* [WORK INSTRUCTION]:
Write the entries out exactly, with the final line being the one containing "--- cells, top".

————
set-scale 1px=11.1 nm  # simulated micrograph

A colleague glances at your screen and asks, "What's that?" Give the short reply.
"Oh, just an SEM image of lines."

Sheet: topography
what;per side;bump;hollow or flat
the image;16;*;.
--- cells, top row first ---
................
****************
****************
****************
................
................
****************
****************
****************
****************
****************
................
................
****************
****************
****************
————

* [WRITTEN REPLY]:
set-scale 1px=11.1 nm  # simulated micrograph

A colleague glances at your screen and asks, "What's that?" Give the short reply.
"Oh, just an SEM image of lines."

Sheet: topography
what;per side;bump;hollow or flat
the image;16;*;.
--- cells, top row first ---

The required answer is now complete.